<<<<

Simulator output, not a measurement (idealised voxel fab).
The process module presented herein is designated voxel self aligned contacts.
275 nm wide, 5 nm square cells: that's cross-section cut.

>>>>

REQUIRED ACTION: The data must be retyped in full, exactly as it reads.

WORKED SOLUTION:
Simulator output, not a measurement (idealised voxel fab).
The process module presented herein is designated voxel self aligned contacts.
275 nm wide, 5 nm square cells: that's cross-section cut.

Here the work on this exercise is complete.